BEGIN Records supplied

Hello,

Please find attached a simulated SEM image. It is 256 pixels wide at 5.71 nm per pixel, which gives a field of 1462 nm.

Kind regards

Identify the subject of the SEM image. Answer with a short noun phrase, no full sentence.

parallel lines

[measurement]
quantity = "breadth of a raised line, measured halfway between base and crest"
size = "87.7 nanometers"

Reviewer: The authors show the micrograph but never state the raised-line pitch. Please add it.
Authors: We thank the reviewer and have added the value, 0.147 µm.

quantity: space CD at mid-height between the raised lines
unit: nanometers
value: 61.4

END Records supplied

### Work instruction
Output the entire listing exactly as it appears above.

### Written answer
Hello,

Please find attached a simulated SEM image. It is 256 pixels wide at 5.71 nm per pixel, which gives a field of 1462 nm.

Kind regards

Identify the subject of the SEM image. Answer with a short noun phrase, no full sentence.

parallel lines

[measurement]
quantity = "breadth of a raised line, measured halfway between base and crest"
size = "87.7 nanometers"

Reviewer: The authors show the micrograph but never state the raised-line pitch. Please add it.
Authors: We thank the reviewer and have added the value, 0.147 µm.

quantity: space CD at mid-height between the raised lines
unit: nanometers
value: 61.4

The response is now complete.